-- REQUIREMENT --
Please copy the listing below in its entirety, without alteration.

- - - - - - -

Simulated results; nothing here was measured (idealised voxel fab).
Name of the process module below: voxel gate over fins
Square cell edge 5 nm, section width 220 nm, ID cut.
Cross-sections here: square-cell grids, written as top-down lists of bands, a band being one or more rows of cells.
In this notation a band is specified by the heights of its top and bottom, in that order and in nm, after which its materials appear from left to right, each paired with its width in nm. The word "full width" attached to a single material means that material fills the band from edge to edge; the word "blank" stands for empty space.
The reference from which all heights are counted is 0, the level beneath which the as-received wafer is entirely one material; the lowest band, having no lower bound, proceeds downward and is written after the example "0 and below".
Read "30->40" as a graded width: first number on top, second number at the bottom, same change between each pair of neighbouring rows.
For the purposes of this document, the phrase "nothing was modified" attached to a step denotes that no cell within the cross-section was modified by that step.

- - - - - - -

-- RESPONSE BOX --
Simulated results; nothing here was measured (idealised voxel fab).
Name of the process module below: voxel gate over fins
Square cell edge 5 nm, section width 220 nm, ID cut.
Cross-sections here: square-cell grids, written as top-down lists of bands, a band being one or more rows of cells.
In this notation a band is specified by the heights of its top and bottom, in that order and in nm, after which its materials appear from left to right, each paired with its width in nm. The word "full width" attached to a single material means that material fills the band from edge to edge; the word "blank" stands for empty space.
The reference from which all heights are counted is 0, the level beneath which the as-received wafer is entirely one material; the lowest band, having no lower bound, proceeds downward and is written after the example "0 and below".
Read "30->40" as a graded width: first number on top, second number at the bottom, same change between each pair of neighbouring rows.
For the purposes of this document, the phrase "nothing was modified" attached to a step denotes that no cell within the cross-section was modified by that step.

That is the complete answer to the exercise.